**Required action:** Using the material below, write out every entry exactly.

**Record excerpts:**
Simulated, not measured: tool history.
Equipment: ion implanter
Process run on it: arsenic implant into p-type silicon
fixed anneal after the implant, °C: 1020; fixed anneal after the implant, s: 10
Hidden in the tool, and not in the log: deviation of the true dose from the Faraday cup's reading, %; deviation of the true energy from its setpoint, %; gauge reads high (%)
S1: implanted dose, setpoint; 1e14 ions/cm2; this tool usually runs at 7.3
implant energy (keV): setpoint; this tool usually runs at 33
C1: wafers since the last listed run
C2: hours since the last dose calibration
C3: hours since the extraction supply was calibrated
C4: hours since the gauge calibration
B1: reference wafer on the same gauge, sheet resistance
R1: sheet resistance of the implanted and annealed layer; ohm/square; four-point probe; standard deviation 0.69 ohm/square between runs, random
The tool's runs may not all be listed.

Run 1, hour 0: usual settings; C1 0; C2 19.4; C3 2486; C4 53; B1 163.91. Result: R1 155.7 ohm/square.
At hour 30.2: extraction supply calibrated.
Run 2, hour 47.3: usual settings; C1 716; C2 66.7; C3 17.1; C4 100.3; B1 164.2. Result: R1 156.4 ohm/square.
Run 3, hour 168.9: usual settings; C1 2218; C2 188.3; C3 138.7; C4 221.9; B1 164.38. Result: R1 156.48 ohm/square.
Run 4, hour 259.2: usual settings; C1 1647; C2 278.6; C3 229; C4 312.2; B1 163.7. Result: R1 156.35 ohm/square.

**Task solution:**
Simulated, not measured: tool history.
Equipment: ion implanter
Process run on it: arsenic implant into p-type silicon
fixed anneal after the implant, °C: 1020; fixed anneal after the implant, s: 10
Hidden in the tool, and not in the log: deviation of the true dose from the Faraday cup's reading, %; deviation of the true energy from its setpoint, %; gauge reads high (%)
S1: implanted dose, setpoint; 1e14 ions/cm2; this tool usually runs at 7.3
implant energy (keV): setpoint; this tool usually runs at 33
C1: wafers since the last listed run
C2: hours since the last dose calibration
C3: hours since the extraction supply was calibrated
C4: hours since the gauge calibration
B1: reference wafer on the same gauge, sheet resistance
R1: sheet resistance of the implanted and annealed layer; ohm/square; four-point probe; standard deviation 0.69 ohm/square between runs, random
The tool's runs may not all be listed.

Run 1, hour 0: usual settings; C1 0; C2 19.4; C3 2486; C4 53; B1 163.91. Result: R1 155.7 ohm/square.
At hour 30.2: extraction supply calibrated.
Run 2, hour 47.3: usual settings; C1 716; C2 66.7; C3 17.1; C4 100.3; B1 164.2. Result: R1 156.4 ohm/square.
Run 3, hour 168.9: usual settings; C1 2218; C2 188.3; C3 138.7; C4 221.9; B1 164.38. Result: R1 156.48 ohm/square.
Run 4, hour 259.2: usual settings; C1 1647; C2 278.6; C3 229; C4 312.2; B1 163.7. Result: R1 156.35 ohm/square.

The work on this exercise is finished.